▶ Data to examine
☆ ☆ ☆ ☆

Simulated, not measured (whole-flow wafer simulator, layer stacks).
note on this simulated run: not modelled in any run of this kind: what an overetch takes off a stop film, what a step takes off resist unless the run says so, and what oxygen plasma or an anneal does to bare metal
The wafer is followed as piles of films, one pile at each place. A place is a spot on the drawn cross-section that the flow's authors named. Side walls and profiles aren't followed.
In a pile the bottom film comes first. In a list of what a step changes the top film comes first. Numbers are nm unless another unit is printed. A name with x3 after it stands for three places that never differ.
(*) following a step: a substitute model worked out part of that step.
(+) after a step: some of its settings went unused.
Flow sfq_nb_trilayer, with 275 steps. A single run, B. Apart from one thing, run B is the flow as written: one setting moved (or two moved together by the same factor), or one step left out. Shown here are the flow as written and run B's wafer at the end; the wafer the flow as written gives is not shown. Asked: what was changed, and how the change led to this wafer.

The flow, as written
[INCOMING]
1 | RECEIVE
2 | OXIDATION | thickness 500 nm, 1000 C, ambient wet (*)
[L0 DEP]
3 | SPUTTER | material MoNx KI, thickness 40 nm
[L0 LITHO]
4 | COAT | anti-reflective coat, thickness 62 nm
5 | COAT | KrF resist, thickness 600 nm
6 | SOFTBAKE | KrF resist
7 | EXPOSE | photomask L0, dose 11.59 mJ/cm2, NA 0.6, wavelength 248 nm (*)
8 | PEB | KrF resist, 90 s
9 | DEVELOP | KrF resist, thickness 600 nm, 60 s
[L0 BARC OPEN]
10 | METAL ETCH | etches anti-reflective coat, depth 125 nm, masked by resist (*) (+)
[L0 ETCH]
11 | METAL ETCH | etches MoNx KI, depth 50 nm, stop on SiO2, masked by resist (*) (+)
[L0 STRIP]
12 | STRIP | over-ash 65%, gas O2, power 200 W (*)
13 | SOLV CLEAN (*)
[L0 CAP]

☆ ☆ ☆ ☆

▶ Exercise
The response should be the listing above, limited to the lines between the one holding "[L0 BARC OPEN]" and the one holding "13 | SOLV CLEAN (*)", inclusive, reproduced exactly.

▶ Task answer
[L0 BARC OPEN]
10 | METAL ETCH | etches anti-reflective coat, depth 125 nm, masked by resist (*) (+)
[L0 ETCH]
11 | METAL ETCH | etches MoNx KI, depth 50 nm, stop on SiO2, masked by resist (*) (+)
[L0 STRIP]
12 | STRIP | over-ash 65%, gas O2, power 200 W (*)
13 | SOLV CLEAN (*)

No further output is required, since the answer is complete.